Listed records:
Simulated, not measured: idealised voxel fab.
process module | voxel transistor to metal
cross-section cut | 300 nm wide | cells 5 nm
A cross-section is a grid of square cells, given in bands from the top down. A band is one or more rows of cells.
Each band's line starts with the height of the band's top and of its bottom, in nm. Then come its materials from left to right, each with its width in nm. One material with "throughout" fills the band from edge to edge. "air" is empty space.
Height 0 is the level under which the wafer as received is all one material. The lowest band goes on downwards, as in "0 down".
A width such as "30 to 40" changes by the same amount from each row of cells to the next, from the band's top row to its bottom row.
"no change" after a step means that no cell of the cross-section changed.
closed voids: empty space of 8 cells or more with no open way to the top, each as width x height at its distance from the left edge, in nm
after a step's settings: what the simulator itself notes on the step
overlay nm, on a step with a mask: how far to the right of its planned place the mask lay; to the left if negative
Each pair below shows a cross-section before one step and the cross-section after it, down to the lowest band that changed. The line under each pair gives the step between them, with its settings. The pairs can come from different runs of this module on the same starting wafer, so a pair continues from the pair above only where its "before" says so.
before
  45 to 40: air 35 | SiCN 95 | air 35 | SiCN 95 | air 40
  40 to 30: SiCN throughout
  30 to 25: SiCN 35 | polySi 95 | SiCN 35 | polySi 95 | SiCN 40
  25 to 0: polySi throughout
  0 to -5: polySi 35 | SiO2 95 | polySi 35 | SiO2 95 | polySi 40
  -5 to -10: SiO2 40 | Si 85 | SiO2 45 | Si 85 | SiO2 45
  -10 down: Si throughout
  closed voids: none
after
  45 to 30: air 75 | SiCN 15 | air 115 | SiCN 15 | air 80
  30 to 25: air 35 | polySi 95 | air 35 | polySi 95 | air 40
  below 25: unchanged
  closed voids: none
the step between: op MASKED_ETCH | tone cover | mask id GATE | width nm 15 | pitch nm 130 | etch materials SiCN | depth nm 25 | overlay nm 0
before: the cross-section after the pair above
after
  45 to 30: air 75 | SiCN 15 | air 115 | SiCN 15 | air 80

Action item: Look above and return each line of the records exactly, from the very first through the line with "A cross-section is", both included.

Answer area:
Simulated, not measured: idealised voxel fab.
process module | voxel transistor to metal
cross-section cut | 300 nm wide | cells 5 nm
A cross-section is a grid of square cells, given in bands from the top down. A band is one or more rows of cells.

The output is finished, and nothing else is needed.